Source data —
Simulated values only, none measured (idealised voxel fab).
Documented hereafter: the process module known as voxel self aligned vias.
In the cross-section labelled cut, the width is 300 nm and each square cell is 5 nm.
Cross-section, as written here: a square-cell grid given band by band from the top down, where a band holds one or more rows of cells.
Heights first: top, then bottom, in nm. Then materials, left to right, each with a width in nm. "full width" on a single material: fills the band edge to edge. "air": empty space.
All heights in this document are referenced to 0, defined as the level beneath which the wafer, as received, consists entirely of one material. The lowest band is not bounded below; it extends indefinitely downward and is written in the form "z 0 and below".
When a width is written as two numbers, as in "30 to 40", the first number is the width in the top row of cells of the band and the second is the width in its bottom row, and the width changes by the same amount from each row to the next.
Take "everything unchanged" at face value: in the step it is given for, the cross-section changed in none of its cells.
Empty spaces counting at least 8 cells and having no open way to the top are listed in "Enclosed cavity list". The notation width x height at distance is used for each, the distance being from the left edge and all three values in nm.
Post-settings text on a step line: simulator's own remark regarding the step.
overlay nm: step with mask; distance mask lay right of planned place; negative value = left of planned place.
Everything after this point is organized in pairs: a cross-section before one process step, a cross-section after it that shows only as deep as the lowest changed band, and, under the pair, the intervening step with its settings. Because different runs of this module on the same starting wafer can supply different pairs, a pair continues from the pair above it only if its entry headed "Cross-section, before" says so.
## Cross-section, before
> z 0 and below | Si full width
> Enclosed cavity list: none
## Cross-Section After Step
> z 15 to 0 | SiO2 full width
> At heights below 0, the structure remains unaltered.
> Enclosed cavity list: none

Task item — Using the records above, output exactly the lines from the first through the line that contains "overlay nm: step", with both of those included.

Exercise output —
Simulated values only, none measured (idealised voxel fab).
Documented hereafter: the process module known as voxel self aligned vias.
In the cross-section labelled cut, the width is 300 nm and each square cell is 5 nm.
Cross-section, as written here: a square-cell grid given band by band from the top down, where a band holds one or more rows of cells.
Heights first: top, then bottom, in nm. Then materials, left to right, each with a width in nm. "full width" on a single material: fills the band edge to edge. "air": empty space.
All heights in this document are referenced to 0, defined as the level beneath which the wafer, as received, consists entirely of one material. The lowest band is not bounded below; it extends indefinitely downward and is written in the form "z 0 and below".
When a width is written as two numbers, as in "30 to 40", the first number is the width in the top row of cells of the band and the second is the width in its bottom row, and the width changes by the same amount from each row to the next.
Take "everything unchanged" at face value: in the step it is given for, the cross-section changed in none of its cells.
Empty spaces counting at least 8 cells and having no open way to the top are listed in "Enclosed cavity list". The notation width x height at distance is used for each, the distance being from the left edge and all three values in nm.
Post-settings text on a step line: simulator's own remark regarding the step.
overlay nm: step with mask; distance mask lay right of planned place; negative value = left of planned place.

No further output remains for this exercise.